#### Data under study ####

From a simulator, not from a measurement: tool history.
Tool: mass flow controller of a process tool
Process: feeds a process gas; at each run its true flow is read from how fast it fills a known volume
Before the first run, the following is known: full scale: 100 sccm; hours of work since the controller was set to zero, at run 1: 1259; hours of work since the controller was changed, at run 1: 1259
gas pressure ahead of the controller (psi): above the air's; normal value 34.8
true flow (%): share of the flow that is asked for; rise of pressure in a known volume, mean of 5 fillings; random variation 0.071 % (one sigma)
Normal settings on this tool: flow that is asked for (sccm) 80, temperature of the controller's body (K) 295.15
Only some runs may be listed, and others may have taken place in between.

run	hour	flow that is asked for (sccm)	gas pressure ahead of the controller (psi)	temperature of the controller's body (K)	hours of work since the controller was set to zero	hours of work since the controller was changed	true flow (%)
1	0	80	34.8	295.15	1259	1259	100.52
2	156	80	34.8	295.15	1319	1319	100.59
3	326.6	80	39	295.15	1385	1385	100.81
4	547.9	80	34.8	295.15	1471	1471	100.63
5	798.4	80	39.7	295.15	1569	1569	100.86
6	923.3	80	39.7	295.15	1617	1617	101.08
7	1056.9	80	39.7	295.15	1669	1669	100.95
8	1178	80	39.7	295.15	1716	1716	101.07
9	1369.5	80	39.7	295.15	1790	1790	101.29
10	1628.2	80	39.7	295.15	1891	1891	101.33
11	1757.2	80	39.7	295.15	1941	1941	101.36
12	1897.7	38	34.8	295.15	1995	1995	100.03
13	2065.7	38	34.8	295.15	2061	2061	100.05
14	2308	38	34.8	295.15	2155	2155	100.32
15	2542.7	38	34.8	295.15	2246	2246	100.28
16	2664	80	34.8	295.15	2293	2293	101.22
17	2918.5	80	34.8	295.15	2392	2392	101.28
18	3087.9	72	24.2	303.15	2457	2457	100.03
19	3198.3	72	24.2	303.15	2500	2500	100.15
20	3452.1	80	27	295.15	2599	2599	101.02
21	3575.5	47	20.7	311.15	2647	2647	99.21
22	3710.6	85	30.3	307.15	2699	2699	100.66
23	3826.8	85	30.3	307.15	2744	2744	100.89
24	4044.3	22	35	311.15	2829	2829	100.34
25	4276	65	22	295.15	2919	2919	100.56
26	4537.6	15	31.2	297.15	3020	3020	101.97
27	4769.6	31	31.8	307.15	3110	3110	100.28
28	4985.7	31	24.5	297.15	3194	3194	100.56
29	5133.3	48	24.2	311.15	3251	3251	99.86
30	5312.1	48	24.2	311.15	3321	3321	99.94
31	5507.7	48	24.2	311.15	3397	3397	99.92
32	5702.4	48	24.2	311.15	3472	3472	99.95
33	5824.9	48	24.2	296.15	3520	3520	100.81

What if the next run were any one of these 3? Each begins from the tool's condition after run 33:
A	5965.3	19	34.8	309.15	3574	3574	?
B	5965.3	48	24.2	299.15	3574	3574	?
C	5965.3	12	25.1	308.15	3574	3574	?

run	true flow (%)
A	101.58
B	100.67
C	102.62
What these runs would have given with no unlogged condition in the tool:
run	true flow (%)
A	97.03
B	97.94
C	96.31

####

> Requirement:
Reproduce exactly the lines that run from the start of the records to the line with "Normal settings on", both included.

> Worked solution:
From a simulator, not from a measurement: tool history.
Tool: mass flow controller of a process tool
Process: feeds a process gas; at each run its true flow is read from how fast it fills a known volume
Before the first run, the following is known: full scale: 100 sccm; hours of work since the controller was set to zero, at run 1: 1259; hours of work since the controller was changed, at run 1: 1259
gas pressure ahead of the controller (psi): above the air's; normal value 34.8
true flow (%): share of the flow that is asked for; rise of pressure in a known volume, mean of 5 fillings; random variation 0.071 % (one sigma)
Normal settings on this tool: flow that is asked for (sccm) 80, temperature of the controller's body (K) 295.15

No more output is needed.